EXERCISE DATA:
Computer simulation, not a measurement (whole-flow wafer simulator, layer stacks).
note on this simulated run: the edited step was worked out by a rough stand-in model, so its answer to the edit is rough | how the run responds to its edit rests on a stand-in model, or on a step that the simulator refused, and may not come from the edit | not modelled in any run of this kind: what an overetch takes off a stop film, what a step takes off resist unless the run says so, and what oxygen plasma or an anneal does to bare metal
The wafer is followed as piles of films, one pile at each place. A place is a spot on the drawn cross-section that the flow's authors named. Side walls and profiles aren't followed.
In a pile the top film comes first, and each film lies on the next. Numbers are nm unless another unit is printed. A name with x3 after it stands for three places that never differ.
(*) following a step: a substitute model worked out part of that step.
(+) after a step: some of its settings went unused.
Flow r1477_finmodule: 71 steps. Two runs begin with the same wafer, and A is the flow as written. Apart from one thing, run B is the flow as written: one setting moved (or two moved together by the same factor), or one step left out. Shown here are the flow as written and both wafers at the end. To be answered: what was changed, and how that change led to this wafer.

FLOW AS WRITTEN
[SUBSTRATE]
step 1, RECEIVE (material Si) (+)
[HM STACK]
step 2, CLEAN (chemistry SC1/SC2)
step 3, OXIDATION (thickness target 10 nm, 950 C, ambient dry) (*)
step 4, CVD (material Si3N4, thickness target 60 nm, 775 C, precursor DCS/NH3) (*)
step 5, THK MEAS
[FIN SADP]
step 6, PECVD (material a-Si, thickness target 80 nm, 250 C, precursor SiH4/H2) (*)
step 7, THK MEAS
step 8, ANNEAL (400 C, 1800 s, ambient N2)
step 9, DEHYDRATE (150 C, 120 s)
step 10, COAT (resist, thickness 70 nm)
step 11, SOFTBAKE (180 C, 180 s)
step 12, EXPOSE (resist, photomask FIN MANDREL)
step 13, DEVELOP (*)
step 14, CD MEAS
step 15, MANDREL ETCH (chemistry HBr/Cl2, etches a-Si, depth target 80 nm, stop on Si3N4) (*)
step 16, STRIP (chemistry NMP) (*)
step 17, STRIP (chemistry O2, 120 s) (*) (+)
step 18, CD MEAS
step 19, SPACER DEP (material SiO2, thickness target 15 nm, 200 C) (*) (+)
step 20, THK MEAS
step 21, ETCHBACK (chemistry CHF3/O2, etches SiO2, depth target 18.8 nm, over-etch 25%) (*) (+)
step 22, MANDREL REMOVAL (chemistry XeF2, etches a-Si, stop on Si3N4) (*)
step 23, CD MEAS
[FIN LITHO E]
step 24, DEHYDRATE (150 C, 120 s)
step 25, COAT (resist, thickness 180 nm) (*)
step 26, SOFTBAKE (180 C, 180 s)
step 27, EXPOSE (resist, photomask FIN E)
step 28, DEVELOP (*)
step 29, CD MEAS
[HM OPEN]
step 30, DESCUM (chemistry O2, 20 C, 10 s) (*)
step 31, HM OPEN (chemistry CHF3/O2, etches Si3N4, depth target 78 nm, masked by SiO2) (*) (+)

ACTION ITEM: Your task is to transcribe, with no changes, only the lines of the listing above that lie between the line holding "step 4, CVD" and the line holding "step 14, CD MEAS", inclusive.

ANSWER BOX:
step 4, CVD (material Si3N4, thickness target 60 nm, 775 C, precursor DCS/NH3) (*)
step 5, THK MEAS
[FIN SADP]
step 6, PECVD (material a-Si, thickness target 80 nm, 250 C, precursor SiH4/H2) (*)
step 7, THK MEAS
step 8, ANNEAL (400 C, 1800 s, ambient N2)
step 9, DEHYDRATE (150 C, 120 s)
step 10, COAT (resist, thickness 70 nm)
step 11, SOFTBAKE (180 C, 180 s)
step 12, EXPOSE (resist, photomask FIN MANDREL)
step 13, DEVELOP (*)
step 14, CD MEAS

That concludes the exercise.